STUDY MATERIAL:
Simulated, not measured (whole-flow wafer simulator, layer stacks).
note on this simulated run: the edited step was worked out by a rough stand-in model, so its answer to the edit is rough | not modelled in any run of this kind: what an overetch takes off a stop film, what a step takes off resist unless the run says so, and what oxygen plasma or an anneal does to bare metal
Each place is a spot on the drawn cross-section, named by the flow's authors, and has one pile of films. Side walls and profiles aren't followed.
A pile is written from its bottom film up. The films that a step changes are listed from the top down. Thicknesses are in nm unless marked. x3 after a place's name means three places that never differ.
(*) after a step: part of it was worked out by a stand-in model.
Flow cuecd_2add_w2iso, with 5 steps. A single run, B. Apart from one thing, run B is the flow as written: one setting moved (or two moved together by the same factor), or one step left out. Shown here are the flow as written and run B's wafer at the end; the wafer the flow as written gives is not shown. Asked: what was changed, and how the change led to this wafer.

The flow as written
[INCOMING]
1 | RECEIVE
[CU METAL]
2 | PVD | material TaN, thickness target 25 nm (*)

EXERCISE: From the top of the material above, please transcribe each line exactly. Include the line with "Each place is" and end there.

RESPONSE:
Simulated, not measured (whole-flow wafer simulator, layer stacks).
note on this simulated run: the edited step was worked out by a rough stand-in model, so its answer to the edit is rough | not modelled in any run of this kind: what an overetch takes off a stop film, what a step takes off resist unless the run says so, and what oxygen plasma or an anneal does to bare metal
Each place is a spot on the drawn cross-section, named by the flow's authors, and has one pile of films. Side walls and profiles aren't followed.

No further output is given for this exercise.